= Exercise =
Copy out again, unchanged, the listing below from the line that has "18 | ETCH |" through the line that has "[with the fault]: -11.5 KrF resist".

= Study material =
-- Opening Marker --
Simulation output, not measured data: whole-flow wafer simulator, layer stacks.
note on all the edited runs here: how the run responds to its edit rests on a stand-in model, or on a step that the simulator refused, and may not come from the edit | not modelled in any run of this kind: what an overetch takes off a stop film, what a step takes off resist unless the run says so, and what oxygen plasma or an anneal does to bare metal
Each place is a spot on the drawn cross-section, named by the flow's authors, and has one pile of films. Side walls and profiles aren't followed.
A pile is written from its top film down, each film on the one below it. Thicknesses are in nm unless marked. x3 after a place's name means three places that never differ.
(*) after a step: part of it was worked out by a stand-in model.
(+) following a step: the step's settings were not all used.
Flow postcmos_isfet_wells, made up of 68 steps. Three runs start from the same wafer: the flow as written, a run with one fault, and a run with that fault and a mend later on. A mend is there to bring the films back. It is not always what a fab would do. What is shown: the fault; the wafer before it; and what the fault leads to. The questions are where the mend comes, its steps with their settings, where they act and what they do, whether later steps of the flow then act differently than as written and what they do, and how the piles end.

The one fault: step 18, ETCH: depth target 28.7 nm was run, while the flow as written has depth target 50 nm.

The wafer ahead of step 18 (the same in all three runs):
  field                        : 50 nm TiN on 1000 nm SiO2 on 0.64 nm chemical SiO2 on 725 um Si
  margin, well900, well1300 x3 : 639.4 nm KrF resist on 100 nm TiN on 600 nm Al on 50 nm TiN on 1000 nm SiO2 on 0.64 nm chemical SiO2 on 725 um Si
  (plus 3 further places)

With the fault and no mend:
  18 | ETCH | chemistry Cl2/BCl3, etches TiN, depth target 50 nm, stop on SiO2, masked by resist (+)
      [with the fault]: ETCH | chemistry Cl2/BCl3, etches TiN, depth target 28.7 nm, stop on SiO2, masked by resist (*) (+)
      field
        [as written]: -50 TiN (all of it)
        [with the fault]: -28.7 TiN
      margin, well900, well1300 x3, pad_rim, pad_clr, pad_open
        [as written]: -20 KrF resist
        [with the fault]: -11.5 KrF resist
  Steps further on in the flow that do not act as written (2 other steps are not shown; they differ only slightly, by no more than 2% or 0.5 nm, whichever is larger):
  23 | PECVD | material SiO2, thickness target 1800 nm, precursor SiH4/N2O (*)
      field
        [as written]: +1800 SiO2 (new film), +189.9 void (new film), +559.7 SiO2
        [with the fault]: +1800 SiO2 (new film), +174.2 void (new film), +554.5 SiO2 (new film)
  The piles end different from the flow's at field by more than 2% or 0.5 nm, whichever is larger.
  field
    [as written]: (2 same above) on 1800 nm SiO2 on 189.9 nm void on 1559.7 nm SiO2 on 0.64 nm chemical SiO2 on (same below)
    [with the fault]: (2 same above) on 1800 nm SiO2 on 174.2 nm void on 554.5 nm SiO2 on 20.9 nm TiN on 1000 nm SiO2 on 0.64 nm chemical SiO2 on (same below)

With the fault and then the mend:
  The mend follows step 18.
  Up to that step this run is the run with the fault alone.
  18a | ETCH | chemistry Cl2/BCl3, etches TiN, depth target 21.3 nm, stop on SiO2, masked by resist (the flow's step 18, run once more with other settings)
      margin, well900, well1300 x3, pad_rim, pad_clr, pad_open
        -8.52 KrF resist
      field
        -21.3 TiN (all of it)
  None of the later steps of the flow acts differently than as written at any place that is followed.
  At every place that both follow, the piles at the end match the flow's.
-- Closing Marker --

= Written reply =
  18 | ETCH | chemistry Cl2/BCl3, etches TiN, depth target 50 nm, stop on SiO2, masked by resist (+)
      [with the fault]: ETCH | chemistry Cl2/BCl3, etches TiN, depth target 28.7 nm, stop on SiO2, masked by resist (*) (+)
      field
        [as written]: -50 TiN (all of it)
        [with the fault]: -28.7 TiN
      margin, well900, well1300 x3, pad_rim, pad_clr, pad_open
        [as written]: -20 KrF resist
        [with the fault]: -11.5 KrF resist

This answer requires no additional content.